▶ Requirement:
Starting at the first line and ending at the last, repeat the material word for word.

▶ Provided data:

++++++++++++++++++++

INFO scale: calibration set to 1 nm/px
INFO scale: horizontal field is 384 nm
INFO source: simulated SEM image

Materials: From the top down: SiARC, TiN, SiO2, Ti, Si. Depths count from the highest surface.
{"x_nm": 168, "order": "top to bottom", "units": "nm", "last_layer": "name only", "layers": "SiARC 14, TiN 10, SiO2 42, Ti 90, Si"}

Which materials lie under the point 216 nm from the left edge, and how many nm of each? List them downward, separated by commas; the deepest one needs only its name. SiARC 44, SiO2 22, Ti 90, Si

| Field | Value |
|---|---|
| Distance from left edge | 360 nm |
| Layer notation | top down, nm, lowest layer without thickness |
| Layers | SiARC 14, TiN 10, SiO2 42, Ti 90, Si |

++++++++++++++++++++

▶ Result:
INFO scale: calibration set to 1 nm/px
INFO scale: horizontal field is 384 nm
INFO source: simulated SEM image

Materials: From the top down: SiARC, TiN, SiO2, Ti, Si. Depths count from the highest surface.
{"x_nm": 168, "order": "top to bottom", "units": "nm", "last_layer": "name only", "layers": "SiARC 14, TiN 10, SiO2 42, Ti 90, Si"}

Which materials lie under the point 216 nm from the left edge, and how many nm of each? List them downward, separated by commas; the deepest one needs only its name. SiARC 44, SiO2 22, Ti 90, Si

| Field | Value |
|---|---|
| Distance from left edge | 360 nm |
| Layer notation | top down, nm, lowest layer without thickness |
| Layers | SiARC 14, TiN 10, SiO2 42, Ti 90, Si |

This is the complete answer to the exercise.